WORK REQUEST:
All lines below are to be output exactly as they stand.

..............................

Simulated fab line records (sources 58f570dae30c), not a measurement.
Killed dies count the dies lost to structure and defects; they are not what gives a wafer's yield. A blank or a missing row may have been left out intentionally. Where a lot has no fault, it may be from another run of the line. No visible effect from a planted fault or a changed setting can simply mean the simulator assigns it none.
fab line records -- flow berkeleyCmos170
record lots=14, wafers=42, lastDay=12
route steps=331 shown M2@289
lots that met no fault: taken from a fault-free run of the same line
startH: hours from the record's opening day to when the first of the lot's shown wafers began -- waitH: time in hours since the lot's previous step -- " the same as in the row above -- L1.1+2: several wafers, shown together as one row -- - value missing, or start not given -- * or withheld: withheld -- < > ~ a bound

..............................

ANSWER SECTION:
Simulated fab line records (sources 58f570dae30c), not a measurement.
Killed dies count the dies lost to structure and defects; they are not what gives a wafer's yield. A blank or a missing row may have been left out intentionally. Where a lot has no fault, it may be from another run of the line. No visible effect from a planted fault or a changed setting can simply mean the simulator assigns it none.
fab line records -- flow berkeleyCmos170
record lots=14, wafers=42, lastDay=12
route steps=331 shown M2@289
lots that met no fault: taken from a fault-free run of the same line
startH: hours from the record's opening day to when the first of the lot's shown wafers began -- waitH: time in hours since the lot's previous step -- " the same as in the row above -- L1.1+2: several wafers, shown together as one row -- - value missing, or start not given -- * or withheld: withheld -- < > ~ a bound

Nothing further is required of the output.